## Data extracts
[Start of Attachment]

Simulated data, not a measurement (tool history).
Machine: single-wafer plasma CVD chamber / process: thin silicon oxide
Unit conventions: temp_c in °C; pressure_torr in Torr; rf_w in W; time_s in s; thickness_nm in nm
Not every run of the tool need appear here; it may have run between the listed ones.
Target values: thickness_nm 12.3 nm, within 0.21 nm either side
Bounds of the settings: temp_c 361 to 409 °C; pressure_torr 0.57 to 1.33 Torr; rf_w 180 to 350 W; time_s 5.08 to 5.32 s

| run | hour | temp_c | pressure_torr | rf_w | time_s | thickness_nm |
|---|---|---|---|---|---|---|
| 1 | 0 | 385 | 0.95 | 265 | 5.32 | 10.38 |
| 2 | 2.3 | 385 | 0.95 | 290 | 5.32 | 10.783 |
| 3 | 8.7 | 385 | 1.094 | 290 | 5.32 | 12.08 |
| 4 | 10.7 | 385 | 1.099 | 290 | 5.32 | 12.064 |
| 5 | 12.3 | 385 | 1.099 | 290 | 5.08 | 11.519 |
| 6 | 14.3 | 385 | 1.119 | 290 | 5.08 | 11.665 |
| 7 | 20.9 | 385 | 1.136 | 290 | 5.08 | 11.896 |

[End of Attachment]

## Brief
From the records above, transcribe exactly the run of lines that opens with the line holding "5.32 | 12.08 |" and closes with the line holding "5.08 | 11.665 |", both included.

## Exercise answer
| 3 | 8.7 | 385 | 1.094 | 290 | 5.32 | 12.08 |
| 4 | 10.7 | 385 | 1.099 | 290 | 5.32 | 12.064 |
| 5 | 12.3 | 385 | 1.099 | 290 | 5.08 | 11.519 |
| 6 | 14.3 | 385 | 1.119 | 290 | 5.08 | 11.665 |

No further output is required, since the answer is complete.